## Work order
The stretch wanted below opens at the line containing "Run 10, hour" and closes at the line containing "Run 13, hour". Please return it exactly, with no other lines.

■ ■ ■ ■

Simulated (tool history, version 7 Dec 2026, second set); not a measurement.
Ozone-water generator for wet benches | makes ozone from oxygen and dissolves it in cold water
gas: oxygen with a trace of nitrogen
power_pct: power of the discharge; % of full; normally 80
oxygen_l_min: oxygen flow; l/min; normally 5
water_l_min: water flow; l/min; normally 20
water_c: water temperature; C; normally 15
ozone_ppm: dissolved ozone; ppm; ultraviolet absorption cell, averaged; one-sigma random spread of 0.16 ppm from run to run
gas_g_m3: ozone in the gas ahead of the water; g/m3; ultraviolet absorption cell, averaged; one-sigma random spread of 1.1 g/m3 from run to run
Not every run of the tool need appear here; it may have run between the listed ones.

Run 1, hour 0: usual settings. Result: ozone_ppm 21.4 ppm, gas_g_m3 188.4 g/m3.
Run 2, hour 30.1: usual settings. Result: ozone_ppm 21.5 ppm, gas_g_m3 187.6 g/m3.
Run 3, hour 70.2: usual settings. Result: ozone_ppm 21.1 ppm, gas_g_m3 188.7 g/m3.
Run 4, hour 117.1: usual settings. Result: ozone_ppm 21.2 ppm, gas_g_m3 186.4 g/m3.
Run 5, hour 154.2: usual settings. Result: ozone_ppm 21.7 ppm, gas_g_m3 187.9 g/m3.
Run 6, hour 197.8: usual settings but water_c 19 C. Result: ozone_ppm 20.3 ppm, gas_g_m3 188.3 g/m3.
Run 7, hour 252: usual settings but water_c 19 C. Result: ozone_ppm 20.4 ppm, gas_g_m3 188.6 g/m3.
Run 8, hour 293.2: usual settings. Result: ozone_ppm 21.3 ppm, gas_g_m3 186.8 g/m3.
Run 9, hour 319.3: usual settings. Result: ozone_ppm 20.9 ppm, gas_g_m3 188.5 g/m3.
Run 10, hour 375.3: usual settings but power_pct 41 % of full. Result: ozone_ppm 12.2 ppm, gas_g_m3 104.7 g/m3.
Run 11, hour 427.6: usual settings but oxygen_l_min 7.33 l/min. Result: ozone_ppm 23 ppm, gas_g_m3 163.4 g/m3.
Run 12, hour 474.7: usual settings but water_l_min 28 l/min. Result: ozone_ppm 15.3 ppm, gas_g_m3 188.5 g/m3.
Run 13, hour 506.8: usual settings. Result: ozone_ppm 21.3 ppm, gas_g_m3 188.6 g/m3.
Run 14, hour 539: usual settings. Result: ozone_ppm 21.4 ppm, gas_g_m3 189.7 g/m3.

■ ■ ■ ■

## Exercise response
Run 10, hour 375.3: usual settings but power_pct 41 % of full. Result: ozone_ppm 12.2 ppm, gas_g_m3 104.7 g/m3.
Run 11, hour 427.6: usual settings but oxygen_l_min 7.33 l/min. Result: ozone_ppm 23 ppm, gas_g_m3 163.4 g/m3.
Run 12, hour 474.7: usual settings but water_l_min 28 l/min. Result: ozone_ppm 15.3 ppm, gas_g_m3 188.5 g/m3.
Run 13, hour 506.8: usual settings. Result: ozone_ppm 21.3 ppm, gas_g_m3 188.6 g/m3.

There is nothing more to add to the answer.